==== Provided data
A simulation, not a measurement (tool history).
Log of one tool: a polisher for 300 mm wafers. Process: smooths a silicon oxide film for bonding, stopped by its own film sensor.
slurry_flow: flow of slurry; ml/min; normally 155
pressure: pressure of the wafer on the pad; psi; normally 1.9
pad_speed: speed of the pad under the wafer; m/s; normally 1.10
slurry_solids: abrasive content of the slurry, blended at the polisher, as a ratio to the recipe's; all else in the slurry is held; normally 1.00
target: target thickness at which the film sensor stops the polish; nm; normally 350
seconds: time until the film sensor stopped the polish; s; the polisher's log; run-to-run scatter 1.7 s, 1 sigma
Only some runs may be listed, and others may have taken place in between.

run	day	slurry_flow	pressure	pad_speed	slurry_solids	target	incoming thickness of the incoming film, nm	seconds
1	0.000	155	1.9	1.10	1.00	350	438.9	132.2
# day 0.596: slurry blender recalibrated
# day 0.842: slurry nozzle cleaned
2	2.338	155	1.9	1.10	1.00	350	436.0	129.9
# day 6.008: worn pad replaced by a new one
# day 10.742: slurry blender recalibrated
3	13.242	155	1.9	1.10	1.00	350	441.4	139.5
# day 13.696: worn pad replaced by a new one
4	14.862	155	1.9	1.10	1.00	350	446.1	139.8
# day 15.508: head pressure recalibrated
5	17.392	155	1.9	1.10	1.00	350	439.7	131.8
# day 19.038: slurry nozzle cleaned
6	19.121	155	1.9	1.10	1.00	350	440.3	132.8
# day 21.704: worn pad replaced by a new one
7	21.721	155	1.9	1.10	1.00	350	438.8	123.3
========

== Work task ==
Give an exact copy of the lines above from the line with "# day 13.696: worn pad replaced by a new one" up to and including the line with "# day 21.704: worn pad replaced by a new one", and leave everything else out.

== Written response ==
# day 13.696: worn pad replaced by a new one
4	14.862	155	1.9	1.10	1.00	350	446.1	139.8
# day 15.508: head pressure recalibrated
5	17.392	155	1.9	1.10	1.00	350	439.7	131.8
# day 19.038: slurry nozzle cleaned
6	19.121	155	1.9	1.10	1.00	350	440.3	132.8
# day 21.704: worn pad replaced by a new one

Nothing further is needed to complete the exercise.